-- Entries supplied follows --

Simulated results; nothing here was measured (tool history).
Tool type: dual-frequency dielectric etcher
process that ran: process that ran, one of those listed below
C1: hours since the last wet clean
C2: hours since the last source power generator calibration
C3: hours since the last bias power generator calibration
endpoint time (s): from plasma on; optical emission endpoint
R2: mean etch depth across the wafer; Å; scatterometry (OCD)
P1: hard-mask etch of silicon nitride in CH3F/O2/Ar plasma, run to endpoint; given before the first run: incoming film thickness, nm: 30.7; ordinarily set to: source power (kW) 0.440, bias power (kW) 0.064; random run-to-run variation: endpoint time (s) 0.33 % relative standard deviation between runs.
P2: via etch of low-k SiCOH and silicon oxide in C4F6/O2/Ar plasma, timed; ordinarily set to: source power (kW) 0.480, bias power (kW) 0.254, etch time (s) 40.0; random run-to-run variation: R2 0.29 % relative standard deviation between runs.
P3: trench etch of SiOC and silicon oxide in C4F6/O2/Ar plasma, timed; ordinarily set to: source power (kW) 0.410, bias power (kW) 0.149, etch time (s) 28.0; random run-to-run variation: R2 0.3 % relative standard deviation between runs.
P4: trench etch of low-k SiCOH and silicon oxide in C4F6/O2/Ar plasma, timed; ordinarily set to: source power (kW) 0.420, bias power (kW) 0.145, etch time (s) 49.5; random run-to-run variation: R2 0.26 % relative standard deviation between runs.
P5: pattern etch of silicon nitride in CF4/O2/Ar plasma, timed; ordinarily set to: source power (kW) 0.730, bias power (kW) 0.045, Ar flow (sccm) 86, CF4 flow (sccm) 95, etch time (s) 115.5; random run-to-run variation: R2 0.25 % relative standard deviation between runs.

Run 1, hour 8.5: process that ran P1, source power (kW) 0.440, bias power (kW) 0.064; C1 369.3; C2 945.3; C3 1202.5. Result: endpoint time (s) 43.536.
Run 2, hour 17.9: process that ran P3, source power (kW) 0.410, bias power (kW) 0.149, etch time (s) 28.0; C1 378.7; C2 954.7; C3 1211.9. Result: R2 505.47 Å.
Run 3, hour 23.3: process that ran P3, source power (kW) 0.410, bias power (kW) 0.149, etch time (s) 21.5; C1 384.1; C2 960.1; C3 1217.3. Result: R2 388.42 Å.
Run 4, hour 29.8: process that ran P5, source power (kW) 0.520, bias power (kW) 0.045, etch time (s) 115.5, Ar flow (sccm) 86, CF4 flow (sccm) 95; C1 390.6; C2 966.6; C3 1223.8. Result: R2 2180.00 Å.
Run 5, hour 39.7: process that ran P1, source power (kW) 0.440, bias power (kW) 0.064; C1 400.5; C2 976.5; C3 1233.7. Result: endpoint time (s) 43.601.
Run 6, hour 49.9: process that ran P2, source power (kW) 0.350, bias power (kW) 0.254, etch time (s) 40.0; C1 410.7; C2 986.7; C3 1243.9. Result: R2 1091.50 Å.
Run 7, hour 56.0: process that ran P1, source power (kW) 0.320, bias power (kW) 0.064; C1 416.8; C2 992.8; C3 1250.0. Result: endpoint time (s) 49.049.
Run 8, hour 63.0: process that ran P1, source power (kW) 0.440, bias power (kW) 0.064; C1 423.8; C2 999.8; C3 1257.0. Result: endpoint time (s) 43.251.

-- Entries supplied concluded --

Exercise: Quote in full each line from the top of the records above through the line with "C3: hours since"; stop after that line.

Problem solution:
Simulated results; nothing here was measured (tool history).
Tool type: dual-frequency dielectric etcher
process that ran: process that ran, one of those listed below
C1: hours since the last wet clean
C2: hours since the last source power generator calibration
C3: hours since the last bias power generator calibration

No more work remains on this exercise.